**EXERCISE**
Only one stretch of the data below is wanted: the lines from the one with "closed voids: empty" through the one with "2 op CONFORMAL_DEP", repeated exactly.

──────

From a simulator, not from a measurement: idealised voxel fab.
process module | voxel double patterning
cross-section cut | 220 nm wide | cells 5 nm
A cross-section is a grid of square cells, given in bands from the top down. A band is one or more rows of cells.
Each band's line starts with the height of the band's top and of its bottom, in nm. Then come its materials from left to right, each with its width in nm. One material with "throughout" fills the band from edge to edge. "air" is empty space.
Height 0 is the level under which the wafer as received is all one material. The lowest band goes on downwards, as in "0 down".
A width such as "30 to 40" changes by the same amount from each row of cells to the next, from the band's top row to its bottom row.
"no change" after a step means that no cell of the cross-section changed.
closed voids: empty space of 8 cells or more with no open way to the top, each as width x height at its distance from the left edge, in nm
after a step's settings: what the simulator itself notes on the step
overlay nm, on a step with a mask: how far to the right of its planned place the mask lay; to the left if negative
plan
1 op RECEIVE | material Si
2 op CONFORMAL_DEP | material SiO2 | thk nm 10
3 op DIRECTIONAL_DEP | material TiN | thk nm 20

──────

**SOLUTION**
closed voids: empty space of 8 cells or more with no open way to the top, each as width x height at its distance from the left edge, in nm
after a step's settings: what the simulator itself notes on the step
overlay nm, on a step with a mask: how far to the right of its planned place the mask lay; to the left if negative
plan
1 op RECEIVE | material Si
2 op CONFORMAL_DEP | material SiO2 | thk nm 10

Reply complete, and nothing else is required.